■ Dataset entries
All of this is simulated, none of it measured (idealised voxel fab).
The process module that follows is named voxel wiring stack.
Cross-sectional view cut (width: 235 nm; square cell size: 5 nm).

■ Work instruction
Take the data above and reproduce it exactly.

■ Task output
All of this is simulated, none of it measured (idealised voxel fab).
The process module that follows is named voxel wiring stack.
Cross-sectional view cut (width: 235 nm; square cell size: 5 nm).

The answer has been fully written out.